+++ Given data

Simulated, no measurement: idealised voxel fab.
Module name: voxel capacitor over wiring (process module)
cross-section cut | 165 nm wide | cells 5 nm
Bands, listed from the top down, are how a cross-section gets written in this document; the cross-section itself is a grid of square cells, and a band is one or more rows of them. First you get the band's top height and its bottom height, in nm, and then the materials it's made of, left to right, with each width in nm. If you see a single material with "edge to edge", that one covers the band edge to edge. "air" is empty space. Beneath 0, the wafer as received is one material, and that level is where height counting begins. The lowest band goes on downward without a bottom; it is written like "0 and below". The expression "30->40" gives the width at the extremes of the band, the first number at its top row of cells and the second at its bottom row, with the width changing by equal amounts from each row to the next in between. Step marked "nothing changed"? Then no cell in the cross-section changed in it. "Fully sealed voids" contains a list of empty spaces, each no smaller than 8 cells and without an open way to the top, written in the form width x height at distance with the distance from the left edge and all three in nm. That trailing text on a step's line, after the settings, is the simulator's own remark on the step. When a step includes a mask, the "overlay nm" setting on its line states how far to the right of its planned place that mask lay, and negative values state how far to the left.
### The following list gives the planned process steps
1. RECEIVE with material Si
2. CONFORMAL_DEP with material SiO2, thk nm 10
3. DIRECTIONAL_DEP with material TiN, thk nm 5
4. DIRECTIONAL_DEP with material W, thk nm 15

++++++

> _Assigned task_: Return the whole listing above verbatim.

> _Exercise output_:
Simulated, no measurement: idealised voxel fab.
Module name: voxel capacitor over wiring (process module)
cross-section cut | 165 nm wide | cells 5 nm
Bands, listed from the top down, are how a cross-section gets written in this document; the cross-section itself is a grid of square cells, and a band is one or more rows of them. First you get the band's top height and its bottom height, in nm, and then the materials it's made of, left to right, with each width in nm. If you see a single material with "edge to edge", that one covers the band edge to edge. "air" is empty space. Beneath 0, the wafer as received is one material, and that level is where height counting begins. The lowest band goes on downward without a bottom; it is written like "0 and below". The expression "30->40" gives the width at the extremes of the band, the first number at its top row of cells and the second at its bottom row, with the width changing by equal amounts from each row to the next in between. Step marked "nothing changed"? Then no cell in the cross-section changed in it. "Fully sealed voids" contains a list of empty spaces, each no smaller than 8 cells and without an open way to the top, written in the form width x height at distance with the distance from the left edge and all three in nm. That trailing text on a step's line, after the settings, is the simulator's own remark on the step. When a step includes a mask, the "overlay nm" setting on its line states how far to the right of its planned place that mask lay, and negative values state how far to the left.
### The following list gives the planned process steps
1. RECEIVE with material Si
2. CONFORMAL_DEP with material SiO2, thk nm 10
3. DIRECTIONAL_DEP with material TiN, thk nm 5
4. DIRECTIONAL_DEP with material W, thk nm 15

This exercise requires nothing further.